### DATASET CONTENT
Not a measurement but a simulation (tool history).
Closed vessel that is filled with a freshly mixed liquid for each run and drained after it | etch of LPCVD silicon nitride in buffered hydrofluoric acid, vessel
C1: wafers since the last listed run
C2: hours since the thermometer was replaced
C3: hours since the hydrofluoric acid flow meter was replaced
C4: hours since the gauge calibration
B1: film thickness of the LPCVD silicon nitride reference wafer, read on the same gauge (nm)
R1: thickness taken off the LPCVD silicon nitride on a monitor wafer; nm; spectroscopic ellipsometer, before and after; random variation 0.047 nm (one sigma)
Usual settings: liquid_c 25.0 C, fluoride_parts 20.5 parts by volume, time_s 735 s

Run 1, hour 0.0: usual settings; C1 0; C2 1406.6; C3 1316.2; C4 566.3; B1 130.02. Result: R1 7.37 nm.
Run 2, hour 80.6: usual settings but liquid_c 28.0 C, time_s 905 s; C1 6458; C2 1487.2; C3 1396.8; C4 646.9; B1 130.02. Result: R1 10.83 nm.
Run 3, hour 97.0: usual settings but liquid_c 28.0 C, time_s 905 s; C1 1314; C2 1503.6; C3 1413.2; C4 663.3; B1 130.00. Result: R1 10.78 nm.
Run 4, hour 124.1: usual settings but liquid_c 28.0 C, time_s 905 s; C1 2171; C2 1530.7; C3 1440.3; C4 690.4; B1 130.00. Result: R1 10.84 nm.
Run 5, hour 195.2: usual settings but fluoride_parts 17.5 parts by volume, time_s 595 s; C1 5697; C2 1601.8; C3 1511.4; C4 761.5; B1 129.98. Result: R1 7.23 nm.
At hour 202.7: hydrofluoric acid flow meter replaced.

### WORK ORDER
Return, word for word, every line from the top of the entries down to the line that holds "C1: wafers since the last listed run", both included.

### EXERCISE SOLUTION
Not a measurement but a simulation (tool history).
Closed vessel that is filled with a freshly mixed liquid for each run and drained after it | etch of LPCVD silicon nitride in buffered hydrofluoric acid, vessel
C1: wafers since the last listed run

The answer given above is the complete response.